* **WORK ORDER**: Extract the data exactly, missing nothing.

━━ AVAILABLE DATA ━━

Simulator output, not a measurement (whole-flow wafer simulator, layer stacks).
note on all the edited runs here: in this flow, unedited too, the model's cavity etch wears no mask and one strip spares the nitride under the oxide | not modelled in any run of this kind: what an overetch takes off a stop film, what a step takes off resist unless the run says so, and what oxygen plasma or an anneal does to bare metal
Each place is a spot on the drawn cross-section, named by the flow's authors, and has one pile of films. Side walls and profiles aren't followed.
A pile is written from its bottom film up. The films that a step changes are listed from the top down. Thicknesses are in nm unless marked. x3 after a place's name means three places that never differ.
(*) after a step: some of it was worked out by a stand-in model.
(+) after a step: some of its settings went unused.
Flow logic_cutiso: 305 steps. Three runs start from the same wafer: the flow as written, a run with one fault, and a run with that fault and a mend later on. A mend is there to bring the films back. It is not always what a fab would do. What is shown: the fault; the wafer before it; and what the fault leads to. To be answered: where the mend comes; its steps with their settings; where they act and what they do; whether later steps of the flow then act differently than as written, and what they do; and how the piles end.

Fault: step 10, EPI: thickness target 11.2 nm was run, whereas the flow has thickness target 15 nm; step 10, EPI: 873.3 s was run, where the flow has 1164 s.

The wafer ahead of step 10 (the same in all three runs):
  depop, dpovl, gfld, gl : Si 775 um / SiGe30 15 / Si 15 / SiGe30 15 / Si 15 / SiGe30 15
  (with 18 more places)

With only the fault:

━━━

* **TASK RESPONSE**:
Simulator output, not a measurement (whole-flow wafer simulator, layer stacks).
note on all the edited runs here: in this flow, unedited too, the model's cavity etch wears no mask and one strip spares the nitride under the oxide | not modelled in any run of this kind: what an overetch takes off a stop film, what a step takes off resist unless the run says so, and what oxygen plasma or an anneal does to bare metal
Each place is a spot on the drawn cross-section, named by the flow's authors, and has one pile of films. Side walls and profiles aren't followed.
A pile is written from its bottom film up. The films that a step changes are listed from the top down. Thicknesses are in nm unless marked. x3 after a place's name means three places that never differ.
(*) after a step: some of it was worked out by a stand-in model.
(+) after a step: some of its settings went unused.
Flow logic_cutiso: 305 steps. Three runs start from the same wafer: the flow as written, a run with one fault, and a run with that fault and a mend later on. A mend is there to bring the films back. It is not always what a fab would do. What is shown: the fault; the wafer before it; and what the fault leads to. To be answered: where the mend comes; its steps with their settings; where they act and what they do; whether later steps of the flow then act differently than as written, and what they do; and how the piles end.

Fault: step 10, EPI: thickness target 11.2 nm was run, whereas the flow has thickness target 15 nm; step 10, EPI: 873.3 s was run, where the flow has 1164 s.

The wafer ahead of step 10 (the same in all three runs):
  depop, dpovl, gfld, gl : Si 775 um / SiGe30 15 / Si 15 / SiGe30 15 / Si 15 / SiGe30 15
  (with 18 more places)

With only the fault:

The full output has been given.